■ **EXTRACTED ENTRIES**
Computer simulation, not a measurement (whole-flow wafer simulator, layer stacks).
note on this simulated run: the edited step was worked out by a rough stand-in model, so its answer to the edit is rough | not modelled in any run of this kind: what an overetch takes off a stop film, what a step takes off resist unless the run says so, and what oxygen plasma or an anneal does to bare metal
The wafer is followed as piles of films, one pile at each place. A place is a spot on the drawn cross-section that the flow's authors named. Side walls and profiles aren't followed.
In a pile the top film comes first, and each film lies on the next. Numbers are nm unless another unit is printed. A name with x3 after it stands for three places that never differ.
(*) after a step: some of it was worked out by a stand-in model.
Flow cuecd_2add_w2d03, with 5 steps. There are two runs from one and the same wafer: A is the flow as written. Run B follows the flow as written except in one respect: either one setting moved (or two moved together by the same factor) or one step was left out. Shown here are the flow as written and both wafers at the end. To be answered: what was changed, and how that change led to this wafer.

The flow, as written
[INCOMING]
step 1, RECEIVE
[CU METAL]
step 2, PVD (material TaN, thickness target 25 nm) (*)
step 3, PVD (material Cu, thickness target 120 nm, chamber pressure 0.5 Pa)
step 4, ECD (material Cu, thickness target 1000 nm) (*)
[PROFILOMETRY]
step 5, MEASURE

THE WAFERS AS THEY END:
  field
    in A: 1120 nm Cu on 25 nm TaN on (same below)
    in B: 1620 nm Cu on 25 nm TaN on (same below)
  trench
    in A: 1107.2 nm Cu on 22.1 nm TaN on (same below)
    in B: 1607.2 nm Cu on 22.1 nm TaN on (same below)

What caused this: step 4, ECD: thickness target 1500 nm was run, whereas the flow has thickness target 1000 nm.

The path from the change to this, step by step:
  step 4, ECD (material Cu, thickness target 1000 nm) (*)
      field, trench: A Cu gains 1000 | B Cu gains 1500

■ **REQUIRED ACTION**
After locating the line with "step 5, MEASURE" in the material above, return it and each line after it exactly, ending at the line with "in B: 1607.2".

■ **ANSWER BOX**
step 5, MEASURE

THE WAFERS AS THEY END:
  field
    in A: 1120 nm Cu on 25 nm TaN on (same below)
    in B: 1620 nm Cu on 25 nm TaN on (same below)
  trench
    in A: 1107.2 nm Cu on 22.1 nm TaN on (same below)
    in B: 1607.2 nm Cu on 22.1 nm TaN on (same below)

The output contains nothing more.